▶ [Required action]
Write out the lines from the top of the material through the line with "pitch of the raised lines", exactly and with nothing added.

[Information — start]

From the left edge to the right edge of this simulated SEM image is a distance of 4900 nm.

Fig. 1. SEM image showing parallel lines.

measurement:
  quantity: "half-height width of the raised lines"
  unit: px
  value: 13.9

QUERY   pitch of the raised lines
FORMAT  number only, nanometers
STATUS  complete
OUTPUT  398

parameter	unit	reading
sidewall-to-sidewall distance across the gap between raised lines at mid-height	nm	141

[Information — finish]

▶ [Exercise output]
From the left edge to the right edge of this simulated SEM image is a distance of 4900 nm.

Fig. 1. SEM image showing parallel lines.

measurement:
  quantity: "half-height width of the raised lines"
  unit: px
  value: 13.9

QUERY   pitch of the raised lines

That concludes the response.